WORK ITEM
In the listing below, repeat exactly every line from the first through the line containing "A step followed", with nothing else.

DATA SECTION
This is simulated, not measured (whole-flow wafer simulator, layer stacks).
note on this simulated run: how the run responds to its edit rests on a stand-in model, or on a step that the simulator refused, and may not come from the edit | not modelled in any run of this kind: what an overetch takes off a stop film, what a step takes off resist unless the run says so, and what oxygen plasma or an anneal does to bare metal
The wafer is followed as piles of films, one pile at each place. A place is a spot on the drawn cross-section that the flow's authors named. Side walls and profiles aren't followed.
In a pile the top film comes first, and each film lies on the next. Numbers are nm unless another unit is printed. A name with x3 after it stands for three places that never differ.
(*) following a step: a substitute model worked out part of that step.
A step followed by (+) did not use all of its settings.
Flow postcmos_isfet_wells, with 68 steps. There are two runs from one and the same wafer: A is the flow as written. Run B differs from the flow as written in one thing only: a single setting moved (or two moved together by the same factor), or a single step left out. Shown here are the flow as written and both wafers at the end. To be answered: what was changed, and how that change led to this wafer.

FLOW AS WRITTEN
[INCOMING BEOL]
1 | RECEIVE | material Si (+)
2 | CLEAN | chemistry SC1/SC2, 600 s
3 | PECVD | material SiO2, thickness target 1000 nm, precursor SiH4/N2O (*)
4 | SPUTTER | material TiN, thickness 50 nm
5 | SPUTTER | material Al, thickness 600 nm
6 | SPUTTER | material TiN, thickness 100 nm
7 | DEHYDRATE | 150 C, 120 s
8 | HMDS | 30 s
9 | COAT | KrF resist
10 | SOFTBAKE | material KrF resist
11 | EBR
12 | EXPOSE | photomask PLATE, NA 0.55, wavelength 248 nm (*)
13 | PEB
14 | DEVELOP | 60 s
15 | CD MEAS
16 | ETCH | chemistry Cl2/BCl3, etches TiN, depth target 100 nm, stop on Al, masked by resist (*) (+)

RESPONSE BOX
This is simulated, not measured (whole-flow wafer simulator, layer stacks).
note on this simulated run: how the run responds to its edit rests on a stand-in model, or on a step that the simulator refused, and may not come from the edit | not modelled in any run of this kind: what an overetch takes off a stop film, what a step takes off resist unless the run says so, and what oxygen plasma or an anneal does to bare metal
The wafer is followed as piles of films, one pile at each place. A place is a spot on the drawn cross-section that the flow's authors named. Side walls and profiles aren't followed.
In a pile the top film comes first, and each film lies on the next. Numbers are nm unless another unit is printed. A name with x3 after it stands for three places that never differ.
(*) following a step: a substitute model worked out part of that step.
A step followed by (+) did not use all of its settings.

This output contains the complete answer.